*** Block opens ***

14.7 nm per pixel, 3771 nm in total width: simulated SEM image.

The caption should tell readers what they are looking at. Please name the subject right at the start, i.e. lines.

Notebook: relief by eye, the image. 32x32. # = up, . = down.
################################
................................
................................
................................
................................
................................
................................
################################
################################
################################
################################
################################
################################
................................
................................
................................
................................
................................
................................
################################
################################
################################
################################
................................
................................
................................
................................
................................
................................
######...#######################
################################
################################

*** Block closes ***

## Work item
Extract all the entries word for word.

## Answer section
14.7 nm per pixel, 3771 nm in total width: simulated SEM image.

The caption should tell readers what they are looking at. Please name the subject right at the start, i.e. lines.

Notebook: relief by eye, the image. 32x32. # = up, . = down.
################################
................................
................................
................................
................................
................................
................................
################################
################################
################################
################################
################################
################################
................................
................................
................................
................................
................................
................................
################################
################################
################################
################################
................................
................................
................................
................................
................................
................................
######...#######################
################################
################################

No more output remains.